**EXERCISE DATA**
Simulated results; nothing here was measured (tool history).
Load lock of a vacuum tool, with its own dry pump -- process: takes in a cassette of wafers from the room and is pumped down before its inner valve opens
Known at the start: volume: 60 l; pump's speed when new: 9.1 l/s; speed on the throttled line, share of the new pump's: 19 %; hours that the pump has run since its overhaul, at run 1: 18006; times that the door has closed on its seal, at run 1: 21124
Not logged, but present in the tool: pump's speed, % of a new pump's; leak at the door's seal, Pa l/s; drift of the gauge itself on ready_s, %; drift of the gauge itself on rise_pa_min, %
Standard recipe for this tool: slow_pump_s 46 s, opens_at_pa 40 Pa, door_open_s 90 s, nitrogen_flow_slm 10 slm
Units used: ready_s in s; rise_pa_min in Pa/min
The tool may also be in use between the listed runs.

**WORK ORDER**
Write every record above out again exactly as it stands.

**YOUR RESPONSE**
Simulated results; nothing here was measured (tool history).
Load lock of a vacuum tool, with its own dry pump -- process: takes in a cassette of wafers from the room and is pumped down before its inner valve opens
Known at the start: volume: 60 l; pump's speed when new: 9.1 l/s; speed on the throttled line, share of the new pump's: 19 %; hours that the pump has run since its overhaul, at run 1: 18006; times that the door has closed on its seal, at run 1: 21124
Not logged, but present in the tool: pump's speed, % of a new pump's; leak at the door's seal, Pa l/s; drift of the gauge itself on ready_s, %; drift of the gauge itself on rise_pa_min, %
Standard recipe for this tool: slow_pump_s 46 s, opens_at_pa 40 Pa, door_open_s 90 s, nitrogen_flow_slm 10 slm
Units used: ready_s in s; rise_pa_min in Pa/min
The tool may also be in use between the listed runs.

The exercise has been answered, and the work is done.